*****

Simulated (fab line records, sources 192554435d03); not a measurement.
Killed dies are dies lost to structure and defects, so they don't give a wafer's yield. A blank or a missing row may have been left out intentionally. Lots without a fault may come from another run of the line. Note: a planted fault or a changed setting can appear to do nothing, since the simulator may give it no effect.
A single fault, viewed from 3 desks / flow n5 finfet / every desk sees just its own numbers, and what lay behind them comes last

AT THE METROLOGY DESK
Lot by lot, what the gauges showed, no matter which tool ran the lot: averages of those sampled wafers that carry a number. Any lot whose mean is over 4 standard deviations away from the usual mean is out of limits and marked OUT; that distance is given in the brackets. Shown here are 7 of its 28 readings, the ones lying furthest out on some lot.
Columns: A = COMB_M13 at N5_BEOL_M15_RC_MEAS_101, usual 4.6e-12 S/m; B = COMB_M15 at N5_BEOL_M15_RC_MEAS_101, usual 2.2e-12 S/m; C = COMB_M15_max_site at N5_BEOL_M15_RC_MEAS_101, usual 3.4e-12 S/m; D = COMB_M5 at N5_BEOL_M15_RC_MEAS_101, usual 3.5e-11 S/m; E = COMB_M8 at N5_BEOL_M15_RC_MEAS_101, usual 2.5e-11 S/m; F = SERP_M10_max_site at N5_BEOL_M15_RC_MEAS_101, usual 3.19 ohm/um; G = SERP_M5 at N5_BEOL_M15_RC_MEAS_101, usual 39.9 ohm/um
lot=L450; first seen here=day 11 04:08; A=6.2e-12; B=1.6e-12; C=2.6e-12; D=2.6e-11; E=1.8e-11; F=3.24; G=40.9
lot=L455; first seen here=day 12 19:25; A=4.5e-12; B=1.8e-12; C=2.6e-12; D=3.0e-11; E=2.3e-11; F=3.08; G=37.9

*****

Requirement:
Your reply must contain exactly the lines from the first line of the data through the line holding "lot=L450; first seen", and nothing more.

Task response:
Simulated (fab line records, sources 192554435d03); not a measurement.
Killed dies are dies lost to structure and defects, so they don't give a wafer's yield. A blank or a missing row may have been left out intentionally. Lots without a fault may come from another run of the line. Note: a planted fault or a changed setting can appear to do nothing, since the simulator may give it no effect.
A single fault, viewed from 3 desks / flow n5 finfet / every desk sees just its own numbers, and what lay behind them comes last

AT THE METROLOGY DESK
Lot by lot, what the gauges showed, no matter which tool ran the lot: averages of those sampled wafers that carry a number. Any lot whose mean is over 4 standard deviations away from the usual mean is out of limits and marked OUT; that distance is given in the brackets. Shown here are 7 of its 28 readings, the ones lying furthest out on some lot.
Columns: A = COMB_M13 at N5_BEOL_M15_RC_MEAS_101, usual 4.6e-12 S/m; B = COMB_M15 at N5_BEOL_M15_RC_MEAS_101, usual 2.2e-12 S/m; C = COMB_M15_max_site at N5_BEOL_M15_RC_MEAS_101, usual 3.4e-12 S/m; D = COMB_M5 at N5_BEOL_M15_RC_MEAS_101, usual 3.5e-11 S/m; E = COMB_M8 at N5_BEOL_M15_RC_MEAS_101, usual 2.5e-11 S/m; F = SERP_M10_max_site at N5_BEOL_M15_RC_MEAS_101, usual 3.19 ohm/um; G = SERP_M5 at N5_BEOL_M15_RC_MEAS_101, usual 39.9 ohm/um
lot=L450; first seen here=day 11 04:08; A=6.2e-12; B=1.6e-12; C=2.6e-12; D=2.6e-11; E=1.8e-11; F=3.24; G=40.9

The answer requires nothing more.